━━━ Supplied material ━━━

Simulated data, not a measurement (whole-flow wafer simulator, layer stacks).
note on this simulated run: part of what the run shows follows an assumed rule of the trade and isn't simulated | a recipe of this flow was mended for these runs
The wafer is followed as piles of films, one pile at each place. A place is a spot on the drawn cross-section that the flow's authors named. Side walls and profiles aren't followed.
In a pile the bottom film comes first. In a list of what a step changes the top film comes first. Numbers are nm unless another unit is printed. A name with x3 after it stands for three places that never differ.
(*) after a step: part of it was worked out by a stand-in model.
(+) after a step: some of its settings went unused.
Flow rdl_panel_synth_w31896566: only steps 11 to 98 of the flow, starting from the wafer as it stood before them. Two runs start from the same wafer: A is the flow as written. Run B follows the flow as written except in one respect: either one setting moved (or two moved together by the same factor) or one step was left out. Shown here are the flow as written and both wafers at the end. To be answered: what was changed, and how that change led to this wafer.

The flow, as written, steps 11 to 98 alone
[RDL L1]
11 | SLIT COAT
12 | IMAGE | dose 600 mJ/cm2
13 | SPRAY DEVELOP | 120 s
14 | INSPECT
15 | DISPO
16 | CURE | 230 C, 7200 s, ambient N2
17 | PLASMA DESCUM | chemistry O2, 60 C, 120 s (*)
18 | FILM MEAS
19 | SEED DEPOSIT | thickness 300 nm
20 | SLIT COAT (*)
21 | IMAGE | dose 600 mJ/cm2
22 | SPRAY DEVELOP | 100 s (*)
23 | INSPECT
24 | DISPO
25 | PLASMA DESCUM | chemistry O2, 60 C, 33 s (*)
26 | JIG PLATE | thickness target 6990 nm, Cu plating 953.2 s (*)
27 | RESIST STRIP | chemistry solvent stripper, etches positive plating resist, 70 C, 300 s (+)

━━━

◆ Requirement ◆
Your task is to restate every record word for word.

◆ Task solution ◆
Simulated data, not a measurement (whole-flow wafer simulator, layer stacks).
note on this simulated run: part of what the run shows follows an assumed rule of the trade and isn't simulated | a recipe of this flow was mended for these runs
The wafer is followed as piles of films, one pile at each place. A place is a spot on the drawn cross-section that the flow's authors named. Side walls and profiles aren't followed.
In a pile the bottom film comes first. In a list of what a step changes the top film comes first. Numbers are nm unless another unit is printed. A name with x3 after it stands for three places that never differ.
(*) after a step: part of it was worked out by a stand-in model.
(+) after a step: some of its settings went unused.
Flow rdl_panel_synth_w31896566: only steps 11 to 98 of the flow, starting from the wafer as it stood before them. Two runs start from the same wafer: A is the flow as written. Run B follows the flow as written except in one respect: either one setting moved (or two moved together by the same factor) or one step was left out. Shown here are the flow as written and both wafers at the end. To be answered: what was changed, and how that change led to this wafer.

The flow, as written, steps 11 to 98 alone
[RDL L1]
11 | SLIT COAT
12 | IMAGE | dose 600 mJ/cm2
13 | SPRAY DEVELOP | 120 s
14 | INSPECT
15 | DISPO
16 | CURE | 230 C, 7200 s, ambient N2
17 | PLASMA DESCUM | chemistry O2, 60 C, 120 s (*)
18 | FILM MEAS
19 | SEED DEPOSIT | thickness 300 nm
20 | SLIT COAT (*)
21 | IMAGE | dose 600 mJ/cm2
22 | SPRAY DEVELOP | 100 s (*)
23 | INSPECT
24 | DISPO
25 | PLASMA DESCUM | chemistry O2, 60 C, 33 s (*)
26 | JIG PLATE | thickness target 6990 nm, Cu plating 953.2 s (*)
27 | RESIST STRIP | chemistry solvent stripper, etches positive plating resist, 70 C, 300 s (+)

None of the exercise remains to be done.